▸ **Brief**:
Quote, with no changes, the lines that run from the top of the material to the line with "water_parts: parts of", both included.

▸ **Recorded data**:
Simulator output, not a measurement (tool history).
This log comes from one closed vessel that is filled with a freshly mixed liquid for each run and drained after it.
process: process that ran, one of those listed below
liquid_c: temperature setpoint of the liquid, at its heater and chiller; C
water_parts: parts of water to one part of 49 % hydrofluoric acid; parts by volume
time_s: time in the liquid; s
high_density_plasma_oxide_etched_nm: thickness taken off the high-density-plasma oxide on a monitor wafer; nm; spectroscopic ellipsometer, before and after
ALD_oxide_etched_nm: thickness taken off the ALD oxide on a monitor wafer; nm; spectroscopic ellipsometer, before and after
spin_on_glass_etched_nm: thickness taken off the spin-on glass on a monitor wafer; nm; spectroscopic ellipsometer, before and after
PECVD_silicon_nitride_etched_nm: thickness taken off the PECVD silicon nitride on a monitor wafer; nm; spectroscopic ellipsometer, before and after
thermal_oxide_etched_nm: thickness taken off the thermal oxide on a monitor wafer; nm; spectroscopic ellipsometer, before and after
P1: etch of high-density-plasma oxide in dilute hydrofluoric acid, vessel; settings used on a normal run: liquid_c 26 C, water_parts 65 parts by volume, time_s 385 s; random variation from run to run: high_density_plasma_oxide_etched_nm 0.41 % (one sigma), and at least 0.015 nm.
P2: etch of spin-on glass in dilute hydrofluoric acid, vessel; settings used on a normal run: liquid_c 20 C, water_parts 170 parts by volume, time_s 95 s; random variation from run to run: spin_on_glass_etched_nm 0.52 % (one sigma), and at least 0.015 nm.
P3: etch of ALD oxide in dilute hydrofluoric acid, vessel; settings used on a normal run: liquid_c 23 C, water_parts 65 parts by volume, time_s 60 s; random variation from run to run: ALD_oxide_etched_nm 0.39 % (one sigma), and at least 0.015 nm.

▸ **Task answer**:
Simulator output, not a measurement (tool history).
This log comes from one closed vessel that is filled with a freshly mixed liquid for each run and drained after it.
process: process that ran, one of those listed below
liquid_c: temperature setpoint of the liquid, at its heater and chiller; C
water_parts: parts of water to one part of 49 % hydrofluoric acid; parts by volume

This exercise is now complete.